▶ [Data supplied]
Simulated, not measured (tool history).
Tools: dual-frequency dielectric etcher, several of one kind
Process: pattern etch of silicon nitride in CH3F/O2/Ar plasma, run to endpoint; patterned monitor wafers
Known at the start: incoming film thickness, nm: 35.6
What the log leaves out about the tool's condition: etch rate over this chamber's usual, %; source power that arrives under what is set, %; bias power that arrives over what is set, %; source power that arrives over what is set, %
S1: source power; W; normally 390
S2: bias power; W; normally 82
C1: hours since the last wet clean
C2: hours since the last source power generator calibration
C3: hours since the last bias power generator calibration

▶ [Work order] Set down the records again without altering a word.

▶ [Exercise output]
Simulated, not measured (tool history).
Tools: dual-frequency dielectric etcher, several of one kind
Process: pattern etch of silicon nitride in CH3F/O2/Ar plasma, run to endpoint; patterned monitor wafers
Known at the start: incoming film thickness, nm: 35.6
What the log leaves out about the tool's condition: etch rate over this chamber's usual, %; source power that arrives under what is set, %; bias power that arrives over what is set, %; source power that arrives over what is set, %
S1: source power; W; normally 390
S2: bias power; W; normally 82
C1: hours since the last wet clean
C2: hours since the last source power generator calibration
C3: hours since the last bias power generator calibration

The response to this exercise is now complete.